> [Brief]
This exercise needs the listing below duplicated exactly.

> [Stored data]
--------------------------------

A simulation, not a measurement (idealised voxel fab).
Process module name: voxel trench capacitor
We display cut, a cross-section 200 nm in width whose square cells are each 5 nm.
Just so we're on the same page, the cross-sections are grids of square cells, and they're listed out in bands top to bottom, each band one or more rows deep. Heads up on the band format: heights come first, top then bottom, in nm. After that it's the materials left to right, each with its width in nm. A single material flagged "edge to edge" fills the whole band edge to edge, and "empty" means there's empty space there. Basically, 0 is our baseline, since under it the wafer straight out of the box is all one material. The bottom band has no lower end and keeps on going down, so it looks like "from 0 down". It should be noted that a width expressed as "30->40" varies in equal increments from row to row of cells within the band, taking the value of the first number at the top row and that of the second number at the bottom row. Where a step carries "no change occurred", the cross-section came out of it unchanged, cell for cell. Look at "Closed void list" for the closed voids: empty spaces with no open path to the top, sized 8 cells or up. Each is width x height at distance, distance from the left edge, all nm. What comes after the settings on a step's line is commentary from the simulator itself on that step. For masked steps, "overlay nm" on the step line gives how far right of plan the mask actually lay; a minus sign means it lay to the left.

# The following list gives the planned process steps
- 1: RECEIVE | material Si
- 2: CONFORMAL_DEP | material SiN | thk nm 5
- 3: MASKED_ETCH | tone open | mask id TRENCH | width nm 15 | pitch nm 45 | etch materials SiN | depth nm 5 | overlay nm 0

--------------------------------

> [Task answer]
A simulation, not a measurement (idealised voxel fab).
Process module name: voxel trench capacitor
We display cut, a cross-section 200 nm in width whose square cells are each 5 nm.
Just so we're on the same page, the cross-sections are grids of square cells, and they're listed out in bands top to bottom, each band one or more rows deep. Heads up on the band format: heights come first, top then bottom, in nm. After that it's the materials left to right, each with its width in nm. A single material flagged "edge to edge" fills the whole band edge to edge, and "empty" means there's empty space there. Basically, 0 is our baseline, since under it the wafer straight out of the box is all one material. The bottom band has no lower end and keeps on going down, so it looks like "from 0 down". It should be noted that a width expressed as "30->40" varies in equal increments from row to row of cells within the band, taking the value of the first number at the top row and that of the second number at the bottom row. Where a step carries "no change occurred", the cross-section came out of it unchanged, cell for cell. Look at "Closed void list" for the closed voids: empty spaces with no open path to the top, sized 8 cells or up. Each is width x height at distance, distance from the left edge, all nm. What comes after the settings on a step's line is commentary from the simulator itself on that step. For masked steps, "overlay nm" on the step line gives how far right of plan the mask actually lay; a minus sign means it lay to the left.

# The following list gives the planned process steps
- 1: RECEIVE | material Si
- 2: CONFORMAL_DEP | material SiN | thk nm 5
- 3: MASKED_ETCH | tone open | mask id TRENCH | width nm 15 | pitch nm 45 | etch materials SiN | depth nm 5 | overlay nm 0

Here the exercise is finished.